****************

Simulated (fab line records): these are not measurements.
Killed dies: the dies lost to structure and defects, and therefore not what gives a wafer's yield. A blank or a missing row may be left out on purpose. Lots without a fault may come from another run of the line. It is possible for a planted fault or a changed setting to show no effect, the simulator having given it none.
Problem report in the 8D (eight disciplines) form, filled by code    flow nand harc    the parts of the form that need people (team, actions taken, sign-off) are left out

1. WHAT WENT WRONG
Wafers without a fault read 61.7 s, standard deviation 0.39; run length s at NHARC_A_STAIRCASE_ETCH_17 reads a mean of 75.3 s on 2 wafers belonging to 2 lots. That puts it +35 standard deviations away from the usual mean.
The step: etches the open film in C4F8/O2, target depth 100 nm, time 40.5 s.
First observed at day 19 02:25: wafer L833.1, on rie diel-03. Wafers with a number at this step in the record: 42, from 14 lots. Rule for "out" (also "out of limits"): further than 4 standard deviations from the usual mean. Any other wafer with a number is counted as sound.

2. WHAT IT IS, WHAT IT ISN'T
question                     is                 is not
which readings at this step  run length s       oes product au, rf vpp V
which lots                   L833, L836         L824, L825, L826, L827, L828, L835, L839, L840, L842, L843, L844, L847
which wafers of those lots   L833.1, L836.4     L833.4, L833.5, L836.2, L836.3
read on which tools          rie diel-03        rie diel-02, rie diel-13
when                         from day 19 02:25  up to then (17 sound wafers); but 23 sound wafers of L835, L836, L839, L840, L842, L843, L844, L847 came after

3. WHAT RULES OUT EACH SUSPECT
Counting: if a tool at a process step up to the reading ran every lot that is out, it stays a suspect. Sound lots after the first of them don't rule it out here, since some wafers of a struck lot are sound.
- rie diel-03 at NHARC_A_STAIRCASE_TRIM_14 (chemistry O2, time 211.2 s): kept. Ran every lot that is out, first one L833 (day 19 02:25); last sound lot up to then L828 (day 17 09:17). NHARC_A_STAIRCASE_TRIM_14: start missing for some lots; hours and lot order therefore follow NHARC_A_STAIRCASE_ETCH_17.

****************

▸ Assigned task: Out of the data above, set down the lines from the one with "which wafers of" to the one with "Counting: if a", both included, exactly as written and with no additions.

▸ Response box:
which wafers of those lots   L833.1, L836.4     L833.4, L833.5, L836.2, L836.3
read on which tools          rie diel-03        rie diel-02, rie diel-13
when                         from day 19 02:25  up to then (17 sound wafers); but 23 sound wafers of L835, L836, L839, L840, L842, L843, L844, L847 came after

3. WHAT RULES OUT EACH SUSPECT
Counting: if a tool at a process step up to the reading ran every lot that is out, it stays a suspect. Sound lots after the first of them don't rule it out here, since some wafers of a struck lot are sound.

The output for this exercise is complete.